### Exercise:
Render every entry verbatim.

### Data:
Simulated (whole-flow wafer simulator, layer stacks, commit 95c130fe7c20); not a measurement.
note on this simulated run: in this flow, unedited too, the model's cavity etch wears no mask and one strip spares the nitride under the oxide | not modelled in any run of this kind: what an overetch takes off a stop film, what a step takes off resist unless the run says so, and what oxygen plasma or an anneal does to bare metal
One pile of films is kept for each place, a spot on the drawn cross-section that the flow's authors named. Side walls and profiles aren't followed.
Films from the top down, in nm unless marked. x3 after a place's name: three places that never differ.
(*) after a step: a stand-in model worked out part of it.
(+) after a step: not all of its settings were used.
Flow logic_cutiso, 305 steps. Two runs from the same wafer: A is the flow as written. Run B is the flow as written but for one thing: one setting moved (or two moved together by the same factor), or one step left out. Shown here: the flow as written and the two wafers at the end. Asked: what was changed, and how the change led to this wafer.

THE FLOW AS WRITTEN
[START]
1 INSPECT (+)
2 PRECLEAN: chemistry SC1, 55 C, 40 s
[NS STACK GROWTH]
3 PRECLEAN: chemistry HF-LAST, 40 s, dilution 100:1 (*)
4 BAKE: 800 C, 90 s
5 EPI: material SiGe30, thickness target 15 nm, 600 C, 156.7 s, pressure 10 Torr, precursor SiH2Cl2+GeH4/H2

### Expected answer:
Simulated (whole-flow wafer simulator, layer stacks, commit 95c130fe7c20); not a measurement.
note on this simulated run: in this flow, unedited too, the model's cavity etch wears no mask and one strip spares the nitride under the oxide | not modelled in any run of this kind: what an overetch takes off a stop film, what a step takes off resist unless the run says so, and what oxygen plasma or an anneal does to bare metal
One pile of films is kept for each place, a spot on the drawn cross-section that the flow's authors named. Side walls and profiles aren't followed.
Films from the top down, in nm unless marked. x3 after a place's name: three places that never differ.
(*) after a step: a stand-in model worked out part of it.
(+) after a step: not all of its settings were used.
Flow logic_cutiso, 305 steps. Two runs from the same wafer: A is the flow as written. Run B is the flow as written but for one thing: one setting moved (or two moved together by the same factor), or one step left out. Shown here: the flow as written and the two wafers at the end. Asked: what was changed, and how the change led to this wafer.

THE FLOW AS WRITTEN
[START]
1 INSPECT (+)
2 PRECLEAN: chemistry SC1, 55 C, 40 s
[NS STACK GROWTH]
3 PRECLEAN: chemistry HF-LAST, 40 s, dilution 100:1 (*)
4 BAKE: 800 C, 90 s
5 EPI: material SiGe30, thickness target 15 nm, 600 C, 156.7 s, pressure 10 Torr, precursor SiH2Cl2+GeH4/H2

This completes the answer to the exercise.